• _Data shown_
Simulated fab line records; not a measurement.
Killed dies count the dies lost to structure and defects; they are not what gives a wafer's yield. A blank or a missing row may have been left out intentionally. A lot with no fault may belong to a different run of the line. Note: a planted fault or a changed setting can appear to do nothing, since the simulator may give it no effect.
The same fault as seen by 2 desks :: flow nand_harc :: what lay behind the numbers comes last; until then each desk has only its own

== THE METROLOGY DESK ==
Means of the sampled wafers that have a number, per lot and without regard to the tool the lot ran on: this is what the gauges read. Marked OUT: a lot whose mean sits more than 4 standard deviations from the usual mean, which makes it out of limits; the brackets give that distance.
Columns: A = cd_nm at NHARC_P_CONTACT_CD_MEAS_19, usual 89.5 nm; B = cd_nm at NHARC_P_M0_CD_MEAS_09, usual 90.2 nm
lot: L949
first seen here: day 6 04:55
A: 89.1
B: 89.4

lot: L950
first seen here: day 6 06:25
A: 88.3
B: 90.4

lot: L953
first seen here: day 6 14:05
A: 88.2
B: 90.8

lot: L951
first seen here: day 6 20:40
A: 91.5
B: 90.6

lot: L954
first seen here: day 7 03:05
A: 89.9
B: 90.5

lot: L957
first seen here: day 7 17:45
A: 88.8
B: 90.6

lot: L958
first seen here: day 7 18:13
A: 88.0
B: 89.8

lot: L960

• _Brief_
Print each entry precisely. Include every line.

• _Task output_
Simulated fab line records; not a measurement.
Killed dies count the dies lost to structure and defects; they are not what gives a wafer's yield. A blank or a missing row may have been left out intentionally. A lot with no fault may belong to a different run of the line. Note: a planted fault or a changed setting can appear to do nothing, since the simulator may give it no effect.
The same fault as seen by 2 desks :: flow nand_harc :: what lay behind the numbers comes last; until then each desk has only its own

== THE METROLOGY DESK ==
Means of the sampled wafers that have a number, per lot and without regard to the tool the lot ran on: this is what the gauges read. Marked OUT: a lot whose mean sits more than 4 standard deviations from the usual mean, which makes it out of limits; the brackets give that distance.
Columns: A = cd_nm at NHARC_P_CONTACT_CD_MEAS_19, usual 89.5 nm; B = cd_nm at NHARC_P_M0_CD_MEAS_09, usual 90.2 nm
lot: L949
first seen here: day 6 04:55
A: 89.1
B: 89.4

lot: L950
first seen here: day 6 06:25
A: 88.3
B: 90.4

lot: L953
first seen here: day 6 14:05
A: 88.2
B: 90.8

lot: L951
first seen here: day 6 20:40
A: 91.5
B: 90.6

lot: L954
first seen here: day 7 03:05
A: 89.9
B: 90.5

lot: L957
first seen here: day 7 17:45
A: 88.8
B: 90.6

lot: L958
first seen here: day 7 18:13
A: 88.0
B: 89.8

lot: L960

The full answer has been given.